-- Brief --
Copy out exactly the lines from the start of the data to the line containing "Reviewer: The text". Include both.

-- Source information --
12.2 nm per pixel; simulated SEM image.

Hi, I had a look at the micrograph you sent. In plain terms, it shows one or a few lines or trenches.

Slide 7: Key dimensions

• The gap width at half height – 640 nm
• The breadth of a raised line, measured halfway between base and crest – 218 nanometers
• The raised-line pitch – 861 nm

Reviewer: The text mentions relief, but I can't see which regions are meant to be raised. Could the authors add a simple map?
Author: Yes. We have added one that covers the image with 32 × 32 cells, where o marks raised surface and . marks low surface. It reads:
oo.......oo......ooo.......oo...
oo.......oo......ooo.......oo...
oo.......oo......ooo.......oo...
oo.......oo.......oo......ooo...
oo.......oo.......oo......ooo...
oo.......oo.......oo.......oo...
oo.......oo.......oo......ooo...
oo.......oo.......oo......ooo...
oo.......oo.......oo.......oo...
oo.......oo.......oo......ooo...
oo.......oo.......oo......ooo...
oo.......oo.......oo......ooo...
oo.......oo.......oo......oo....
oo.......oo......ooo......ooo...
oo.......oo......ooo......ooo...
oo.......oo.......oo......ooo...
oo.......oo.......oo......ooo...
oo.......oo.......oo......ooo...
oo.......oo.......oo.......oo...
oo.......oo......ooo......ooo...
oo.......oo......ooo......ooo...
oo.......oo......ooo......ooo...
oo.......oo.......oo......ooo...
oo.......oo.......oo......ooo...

-- Written solution --
12.2 nm per pixel; simulated SEM image.

Hi, I had a look at the micrograph you sent. In plain terms, it shows one or a few lines or trenches.

Slide 7: Key dimensions

• The gap width at half height – 640 nm
• The breadth of a raised line, measured halfway between base and crest – 218 nanometers
• The raised-line pitch – 861 nm

Reviewer: The text mentions relief, but I can't see which regions are meant to be raised. Could the authors add a simple map?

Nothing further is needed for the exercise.